Records provided below:

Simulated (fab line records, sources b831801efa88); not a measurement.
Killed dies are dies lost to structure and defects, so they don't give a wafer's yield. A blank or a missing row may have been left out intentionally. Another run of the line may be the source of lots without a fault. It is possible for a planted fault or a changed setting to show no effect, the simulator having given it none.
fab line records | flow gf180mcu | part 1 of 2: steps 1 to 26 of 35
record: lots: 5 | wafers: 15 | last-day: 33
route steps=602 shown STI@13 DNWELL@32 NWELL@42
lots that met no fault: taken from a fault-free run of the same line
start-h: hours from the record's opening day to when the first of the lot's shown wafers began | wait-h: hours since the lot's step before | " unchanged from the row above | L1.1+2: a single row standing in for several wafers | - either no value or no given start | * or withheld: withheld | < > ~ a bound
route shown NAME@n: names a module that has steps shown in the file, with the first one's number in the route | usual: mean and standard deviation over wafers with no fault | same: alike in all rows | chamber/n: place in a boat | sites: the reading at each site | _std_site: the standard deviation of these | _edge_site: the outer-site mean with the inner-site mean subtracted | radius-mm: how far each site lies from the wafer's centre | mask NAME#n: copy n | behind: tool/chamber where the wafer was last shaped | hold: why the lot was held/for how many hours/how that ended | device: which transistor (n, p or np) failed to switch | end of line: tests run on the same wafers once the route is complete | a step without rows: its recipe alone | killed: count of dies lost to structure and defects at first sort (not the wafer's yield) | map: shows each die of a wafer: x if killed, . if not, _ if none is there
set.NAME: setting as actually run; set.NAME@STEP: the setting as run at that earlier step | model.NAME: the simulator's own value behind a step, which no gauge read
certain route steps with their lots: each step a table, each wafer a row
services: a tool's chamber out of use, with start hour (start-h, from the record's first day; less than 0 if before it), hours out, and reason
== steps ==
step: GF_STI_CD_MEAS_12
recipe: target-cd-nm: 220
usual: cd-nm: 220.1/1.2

End of Records provided.

» **Action item**: Going back to the entries above, set down exactly the lines that begin at the one with "route steps=602 shown" and end at the one with "start-h: hours from", both included, and nothing else.

» **Your solution**:
route steps=602 shown STI@13 DNWELL@32 NWELL@42
lots that met no fault: taken from a fault-free run of the same line
start-h: hours from the record's opening day to when the first of the lot's shown wafers began | wait-h: hours since the lot's step before | " unchanged from the row above | L1.1+2: a single row standing in for several wafers | - either no value or no given start | * or withheld: withheld | < > ~ a bound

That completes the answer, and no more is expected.